[Opening Data shown section]

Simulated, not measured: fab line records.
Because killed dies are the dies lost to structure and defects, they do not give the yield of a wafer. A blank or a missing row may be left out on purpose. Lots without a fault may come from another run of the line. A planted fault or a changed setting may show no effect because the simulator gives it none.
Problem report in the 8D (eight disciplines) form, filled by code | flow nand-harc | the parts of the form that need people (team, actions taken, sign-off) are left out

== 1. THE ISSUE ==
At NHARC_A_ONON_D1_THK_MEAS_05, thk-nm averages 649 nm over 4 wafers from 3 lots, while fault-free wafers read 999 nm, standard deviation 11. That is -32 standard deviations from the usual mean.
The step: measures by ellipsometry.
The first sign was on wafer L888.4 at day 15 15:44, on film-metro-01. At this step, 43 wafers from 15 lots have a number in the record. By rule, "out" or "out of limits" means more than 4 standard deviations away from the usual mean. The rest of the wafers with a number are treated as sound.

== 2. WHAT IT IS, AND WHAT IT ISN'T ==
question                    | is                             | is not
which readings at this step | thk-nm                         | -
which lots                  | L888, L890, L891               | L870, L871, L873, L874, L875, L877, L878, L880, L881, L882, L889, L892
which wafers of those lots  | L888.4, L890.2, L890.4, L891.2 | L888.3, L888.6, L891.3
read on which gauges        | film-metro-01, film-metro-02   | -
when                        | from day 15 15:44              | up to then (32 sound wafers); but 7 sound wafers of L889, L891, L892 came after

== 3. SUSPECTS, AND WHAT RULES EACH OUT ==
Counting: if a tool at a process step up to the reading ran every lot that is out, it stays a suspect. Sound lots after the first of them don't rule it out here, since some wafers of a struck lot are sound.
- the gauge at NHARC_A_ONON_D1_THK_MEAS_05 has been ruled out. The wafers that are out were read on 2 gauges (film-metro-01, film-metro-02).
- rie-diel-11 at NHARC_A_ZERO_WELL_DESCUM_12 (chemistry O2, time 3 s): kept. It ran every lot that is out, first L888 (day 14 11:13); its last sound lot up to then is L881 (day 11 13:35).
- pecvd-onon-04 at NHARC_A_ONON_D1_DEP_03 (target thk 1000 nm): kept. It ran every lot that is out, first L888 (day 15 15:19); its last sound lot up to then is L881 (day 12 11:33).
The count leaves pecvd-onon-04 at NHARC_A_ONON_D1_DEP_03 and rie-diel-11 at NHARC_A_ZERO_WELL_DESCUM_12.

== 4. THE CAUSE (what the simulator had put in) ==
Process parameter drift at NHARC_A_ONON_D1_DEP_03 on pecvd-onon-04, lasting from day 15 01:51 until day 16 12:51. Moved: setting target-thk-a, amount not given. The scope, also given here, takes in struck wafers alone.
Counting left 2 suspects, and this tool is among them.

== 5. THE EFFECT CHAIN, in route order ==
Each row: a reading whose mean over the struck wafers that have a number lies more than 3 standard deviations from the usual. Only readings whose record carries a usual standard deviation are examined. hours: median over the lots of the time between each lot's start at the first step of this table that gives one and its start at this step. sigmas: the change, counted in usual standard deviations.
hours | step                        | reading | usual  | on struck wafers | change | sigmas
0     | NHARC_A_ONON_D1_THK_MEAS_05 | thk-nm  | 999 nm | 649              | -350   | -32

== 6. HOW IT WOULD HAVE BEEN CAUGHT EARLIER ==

[Closing Data shown section]

Assignment - From the very first line of the records down to the line with "The step: measures by ellipsometry.", please write out each line exactly, including both ends and no other lines.

Task answer -
Simulated, not measured: fab line records.
Because killed dies are the dies lost to structure and defects, they do not give the yield of a wafer. A blank or a missing row may be left out on purpose. Lots without a fault may come from another run of the line. A planted fault or a changed setting may show no effect because the simulator gives it none.
Problem report in the 8D (eight disciplines) form, filled by code | flow nand-harc | the parts of the form that need people (team, actions taken, sign-off) are left out

== 1. THE ISSUE ==
At NHARC_A_ONON_D1_THK_MEAS_05, thk-nm averages 649 nm over 4 wafers from 3 lots, while fault-free wafers read 999 nm, standard deviation 11. That is -32 standard deviations from the usual mean.
The step: measures by ellipsometry.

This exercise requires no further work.